▸ Required action: Starting with the first line below, reproduce each line exactly until you have included the one bearing "The area-based diameter".

▸ Data to examine:
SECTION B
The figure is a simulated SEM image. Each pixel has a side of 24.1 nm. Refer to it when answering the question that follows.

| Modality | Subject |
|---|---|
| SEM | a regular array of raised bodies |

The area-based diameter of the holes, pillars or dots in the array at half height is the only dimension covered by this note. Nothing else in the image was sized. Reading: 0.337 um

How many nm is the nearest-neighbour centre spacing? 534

▸ Response area:
SECTION B
The figure is a simulated SEM image. Each pixel has a side of 24.1 nm. Refer to it when answering the question that follows.

| Modality | Subject |
|---|---|
| SEM | a regular array of raised bodies |

The area-based diameter of the holes, pillars or dots in the array at half height is the only dimension covered by this note. Nothing else in the image was sized. Reading: 0.337 um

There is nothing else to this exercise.